◆ **EXTRACTED INFORMATION**
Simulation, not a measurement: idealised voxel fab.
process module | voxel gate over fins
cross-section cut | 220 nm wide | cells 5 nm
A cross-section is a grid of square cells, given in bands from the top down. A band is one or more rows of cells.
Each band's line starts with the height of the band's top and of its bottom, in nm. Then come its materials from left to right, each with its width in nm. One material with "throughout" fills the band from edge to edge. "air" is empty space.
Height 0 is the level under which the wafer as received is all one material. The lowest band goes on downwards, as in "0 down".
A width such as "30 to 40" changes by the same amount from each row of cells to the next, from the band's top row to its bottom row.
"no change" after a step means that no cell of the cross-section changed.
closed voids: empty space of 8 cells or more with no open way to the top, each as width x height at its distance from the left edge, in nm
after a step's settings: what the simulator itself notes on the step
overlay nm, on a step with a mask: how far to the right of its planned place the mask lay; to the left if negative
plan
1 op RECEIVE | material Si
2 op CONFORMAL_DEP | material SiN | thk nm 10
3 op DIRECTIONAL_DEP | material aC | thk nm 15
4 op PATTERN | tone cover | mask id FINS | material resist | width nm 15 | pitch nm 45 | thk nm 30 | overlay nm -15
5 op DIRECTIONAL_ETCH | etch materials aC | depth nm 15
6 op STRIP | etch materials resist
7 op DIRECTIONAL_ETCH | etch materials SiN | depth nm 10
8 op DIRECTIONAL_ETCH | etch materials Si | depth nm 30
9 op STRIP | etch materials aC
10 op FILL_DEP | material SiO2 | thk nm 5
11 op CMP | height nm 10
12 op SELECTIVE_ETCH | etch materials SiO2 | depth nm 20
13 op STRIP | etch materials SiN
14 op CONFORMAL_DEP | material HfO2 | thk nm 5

◆ **ACTION ITEM**
Please transcribe each entry exactly, keeping every word as it is.

◆ **WRITTEN REPLY**
Simulation, not a measurement: idealised voxel fab.
process module | voxel gate over fins
cross-section cut | 220 nm wide | cells 5 nm
A cross-section is a grid of square cells, given in bands from the top down. A band is one or more rows of cells.
Each band's line starts with the height of the band's top and of its bottom, in nm. Then come its materials from left to right, each with its width in nm. One material with "throughout" fills the band from edge to edge. "air" is empty space.
Height 0 is the level under which the wafer as received is all one material. The lowest band goes on downwards, as in "0 down".
A width such as "30 to 40" changes by the same amount from each row of cells to the next, from the band's top row to its bottom row.
"no change" after a step means that no cell of the cross-section changed.
closed voids: empty space of 8 cells or more with no open way to the top, each as width x height at its distance from the left edge, in nm
after a step's settings: what the simulator itself notes on the step
overlay nm, on a step with a mask: how far to the right of its planned place the mask lay; to the left if negative
plan
1 op RECEIVE | material Si
2 op CONFORMAL_DEP | material SiN | thk nm 10
3 op DIRECTIONAL_DEP | material aC | thk nm 15
4 op PATTERN | tone cover | mask id FINS | material resist | width nm 15 | pitch nm 45 | thk nm 30 | overlay nm -15
5 op DIRECTIONAL_ETCH | etch materials aC | depth nm 15
6 op STRIP | etch materials resist
7 op DIRECTIONAL_ETCH | etch materials SiN | depth nm 10
8 op DIRECTIONAL_ETCH | etch materials Si | depth nm 30
9 op STRIP | etch materials aC
10 op FILL_DEP | material SiO2 | thk nm 5
11 op CMP | height nm 10
12 op SELECTIVE_ETCH | etch materials SiO2 | depth nm 20
13 op STRIP | etch materials SiN
14 op CONFORMAL_DEP | material HfO2 | thk nm 5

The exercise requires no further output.